**DATA UNDER STUDY:**

::::

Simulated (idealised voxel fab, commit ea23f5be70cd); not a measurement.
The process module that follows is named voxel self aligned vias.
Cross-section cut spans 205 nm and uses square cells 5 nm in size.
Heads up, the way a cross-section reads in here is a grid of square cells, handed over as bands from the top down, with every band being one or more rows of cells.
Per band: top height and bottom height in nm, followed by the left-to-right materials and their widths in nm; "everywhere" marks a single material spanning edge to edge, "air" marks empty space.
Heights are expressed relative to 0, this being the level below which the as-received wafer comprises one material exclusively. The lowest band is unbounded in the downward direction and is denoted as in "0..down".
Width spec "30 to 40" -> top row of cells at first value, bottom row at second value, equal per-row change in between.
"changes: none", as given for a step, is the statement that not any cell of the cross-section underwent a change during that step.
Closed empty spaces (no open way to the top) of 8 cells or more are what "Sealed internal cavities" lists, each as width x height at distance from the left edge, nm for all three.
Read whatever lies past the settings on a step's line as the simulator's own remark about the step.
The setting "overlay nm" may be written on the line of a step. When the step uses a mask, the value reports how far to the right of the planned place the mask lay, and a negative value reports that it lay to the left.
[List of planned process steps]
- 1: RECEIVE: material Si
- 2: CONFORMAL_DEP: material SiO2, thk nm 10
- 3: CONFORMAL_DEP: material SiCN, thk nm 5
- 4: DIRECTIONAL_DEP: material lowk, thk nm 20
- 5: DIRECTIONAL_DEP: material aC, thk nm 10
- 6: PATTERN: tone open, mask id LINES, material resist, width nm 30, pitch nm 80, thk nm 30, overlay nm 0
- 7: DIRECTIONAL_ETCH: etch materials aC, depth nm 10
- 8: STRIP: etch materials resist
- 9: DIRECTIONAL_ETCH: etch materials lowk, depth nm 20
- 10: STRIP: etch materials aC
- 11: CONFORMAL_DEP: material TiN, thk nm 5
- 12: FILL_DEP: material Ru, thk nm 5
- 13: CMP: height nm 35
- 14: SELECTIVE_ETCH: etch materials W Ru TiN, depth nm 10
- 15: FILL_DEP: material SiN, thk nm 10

::::

**WORK ITEM:** Only the lines above starting with the one with "during that step." and going through the one with "Closed empty spaces" are to be copied, word for word and with both ends kept.

**EXERCISE OUTPUT:**
"changes: none", as given for a step, is the statement that not any cell of the cross-section underwent a change during that step.
Closed empty spaces (no open way to the top) of 8 cells or more are what "Sealed internal cavities" lists, each as width x height at distance from the left edge, nm for all three.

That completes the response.